The lines from the start of the records through the one containing "I went through" are to be transcribed exactly, and nothing else.

Start of Provided material

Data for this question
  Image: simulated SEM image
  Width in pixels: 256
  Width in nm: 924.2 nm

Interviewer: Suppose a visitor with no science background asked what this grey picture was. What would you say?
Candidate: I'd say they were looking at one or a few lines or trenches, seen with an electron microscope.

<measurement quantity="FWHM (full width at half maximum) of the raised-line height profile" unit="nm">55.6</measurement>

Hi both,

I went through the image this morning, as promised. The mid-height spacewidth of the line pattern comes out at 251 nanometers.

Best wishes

End of Provided material

▸ Written response:
Data for this question
  Image: simulated SEM image
  Width in pixels: 256
  Width in nm: 924.2 nm

Interviewer: Suppose a visitor with no science background asked what this grey picture was. What would you say?
Candidate: I'd say they were looking at one or a few lines or trenches, seen with an electron microscope.

<measurement quantity="FWHM (full width at half maximum) of the raised-line height profile" unit="nm">55.6</measurement>

Hi both,

I went through the image this morning, as promised. The mid-height spacewidth of the line pattern comes out at 251 nanometers.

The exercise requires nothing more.